• _Required action_: All lines before the one containing "Units: liquid_c in", plus that line itself, are to be printed exactly as they appear below.

-- Opening Marker --

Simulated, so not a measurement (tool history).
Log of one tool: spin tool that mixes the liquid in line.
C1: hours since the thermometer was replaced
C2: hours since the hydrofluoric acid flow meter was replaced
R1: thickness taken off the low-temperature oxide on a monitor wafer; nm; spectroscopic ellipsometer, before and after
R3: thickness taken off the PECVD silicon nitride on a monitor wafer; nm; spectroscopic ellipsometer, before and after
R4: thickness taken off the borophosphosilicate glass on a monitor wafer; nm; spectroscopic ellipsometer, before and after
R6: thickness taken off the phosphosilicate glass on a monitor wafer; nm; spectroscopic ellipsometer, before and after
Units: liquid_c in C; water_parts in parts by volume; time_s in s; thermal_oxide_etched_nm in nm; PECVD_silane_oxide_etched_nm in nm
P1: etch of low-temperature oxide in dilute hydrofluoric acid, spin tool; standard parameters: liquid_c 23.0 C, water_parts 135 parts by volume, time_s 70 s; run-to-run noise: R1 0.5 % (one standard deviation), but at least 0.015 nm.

-- Closing Marker --

• _Result_:
Simulated, so not a measurement (tool history).
Log of one tool: spin tool that mixes the liquid in line.
C1: hours since the thermometer was replaced
C2: hours since the hydrofluoric acid flow meter was replaced
R1: thickness taken off the low-temperature oxide on a monitor wafer; nm; spectroscopic ellipsometer, before and after
R3: thickness taken off the PECVD silicon nitride on a monitor wafer; nm; spectroscopic ellipsometer, before and after
R4: thickness taken off the borophosphosilicate glass on a monitor wafer; nm; spectroscopic ellipsometer, before and after
R6: thickness taken off the phosphosilicate glass on a monitor wafer; nm; spectroscopic ellipsometer, before and after
Units: liquid_c in C; water_parts in parts by volume; time_s in s; thermal_oxide_etched_nm in nm; PECVD_silane_oxide_etched_nm in nm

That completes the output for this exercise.